================================

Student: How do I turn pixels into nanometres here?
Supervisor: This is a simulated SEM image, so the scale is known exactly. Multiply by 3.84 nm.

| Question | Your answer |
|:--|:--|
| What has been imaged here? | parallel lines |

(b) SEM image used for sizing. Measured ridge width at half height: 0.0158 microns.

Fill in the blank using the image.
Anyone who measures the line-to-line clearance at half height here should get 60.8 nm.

================================

REQUIREMENT —
The answer is the data above, retyped exactly in full.

SOLUTION —
Student: How do I turn pixels into nanometres here?
Supervisor: This is a simulated SEM image, so the scale is known exactly. Multiply by 3.84 nm.

| Question | Your answer |
|:--|:--|
| What has been imaged here? | parallel lines |

(b) SEM image used for sizing. Measured ridge width at half height: 0.0158 microns.

Fill in the blank using the image.
Anyone who measures the line-to-line clearance at half height here should get 60.8 nm.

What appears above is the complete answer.